====== EXTRACTED DATA ======

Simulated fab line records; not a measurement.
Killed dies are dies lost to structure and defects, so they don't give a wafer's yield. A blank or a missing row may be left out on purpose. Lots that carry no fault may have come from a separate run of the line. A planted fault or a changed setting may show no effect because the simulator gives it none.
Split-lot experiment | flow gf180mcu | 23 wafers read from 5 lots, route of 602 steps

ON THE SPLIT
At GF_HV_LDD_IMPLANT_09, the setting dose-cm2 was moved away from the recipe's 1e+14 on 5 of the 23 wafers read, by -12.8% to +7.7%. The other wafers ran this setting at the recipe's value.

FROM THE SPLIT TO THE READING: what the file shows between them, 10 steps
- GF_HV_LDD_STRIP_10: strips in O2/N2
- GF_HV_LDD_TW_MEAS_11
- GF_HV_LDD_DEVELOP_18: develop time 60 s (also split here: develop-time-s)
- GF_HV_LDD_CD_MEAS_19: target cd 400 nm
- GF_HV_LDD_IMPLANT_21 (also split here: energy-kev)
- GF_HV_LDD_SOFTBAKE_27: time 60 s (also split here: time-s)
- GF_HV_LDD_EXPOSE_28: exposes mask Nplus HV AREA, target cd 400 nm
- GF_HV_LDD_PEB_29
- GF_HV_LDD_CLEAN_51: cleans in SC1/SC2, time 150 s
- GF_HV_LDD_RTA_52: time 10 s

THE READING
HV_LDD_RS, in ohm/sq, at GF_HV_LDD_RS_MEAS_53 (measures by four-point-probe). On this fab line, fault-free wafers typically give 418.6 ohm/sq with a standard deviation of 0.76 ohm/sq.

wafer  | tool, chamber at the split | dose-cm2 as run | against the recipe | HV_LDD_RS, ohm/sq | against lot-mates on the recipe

======

* WORK ORDER
Reproduce exactly, please, only the lines from the start of the data above to the line that contains "- GF_HV_LDD_TW_MEAS_11", with both ends kept.

* RESULT
Simulated fab line records; not a measurement.
Killed dies are dies lost to structure and defects, so they don't give a wafer's yield. A blank or a missing row may be left out on purpose. Lots that carry no fault may have come from a separate run of the line. A planted fault or a changed setting may show no effect because the simulator gives it none.
Split-lot experiment | flow gf180mcu | 23 wafers read from 5 lots, route of 602 steps

ON THE SPLIT
At GF_HV_LDD_IMPLANT_09, the setting dose-cm2 was moved away from the recipe's 1e+14 on 5 of the 23 wafers read, by -12.8% to +7.7%. The other wafers ran this setting at the recipe's value.

FROM THE SPLIT TO THE READING: what the file shows between them, 10 steps
- GF_HV_LDD_STRIP_10: strips in O2/N2
- GF_HV_LDD_TW_MEAS_11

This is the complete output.